▶ Supplied material
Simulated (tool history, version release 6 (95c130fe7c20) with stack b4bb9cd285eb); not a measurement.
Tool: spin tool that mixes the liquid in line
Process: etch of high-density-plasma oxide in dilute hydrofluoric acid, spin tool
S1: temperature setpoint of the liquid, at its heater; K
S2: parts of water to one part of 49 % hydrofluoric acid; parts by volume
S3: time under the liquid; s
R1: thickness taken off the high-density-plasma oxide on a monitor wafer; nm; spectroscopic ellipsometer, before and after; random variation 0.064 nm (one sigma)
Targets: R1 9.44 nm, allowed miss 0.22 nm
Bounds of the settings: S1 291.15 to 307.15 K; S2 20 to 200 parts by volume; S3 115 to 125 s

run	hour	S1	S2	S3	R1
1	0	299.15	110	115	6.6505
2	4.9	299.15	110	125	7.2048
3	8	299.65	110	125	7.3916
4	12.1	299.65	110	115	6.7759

▶ Work request
The answer must be the full listing, copied exactly.

▶ Written solution
Simulated (tool history, version release 6 (95c130fe7c20) with stack b4bb9cd285eb); not a measurement.
Tool: spin tool that mixes the liquid in line
Process: etch of high-density-plasma oxide in dilute hydrofluoric acid, spin tool
S1: temperature setpoint of the liquid, at its heater; K
S2: parts of water to one part of 49 % hydrofluoric acid; parts by volume
S3: time under the liquid; s
R1: thickness taken off the high-density-plasma oxide on a monitor wafer; nm; spectroscopic ellipsometer, before and after; random variation 0.064 nm (one sigma)
Targets: R1 9.44 nm, allowed miss 0.22 nm
Bounds of the settings: S1 291.15 to 307.15 K; S2 20 to 200 parts by volume; S3 115 to 125 s

run	hour	S1	S2	S3	R1
1	0	299.15	110	115	6.6505
2	4.9	299.15	110	125	7.2048
3	8	299.65	110	125	7.3916
4	12.1	299.65	110	115	6.7759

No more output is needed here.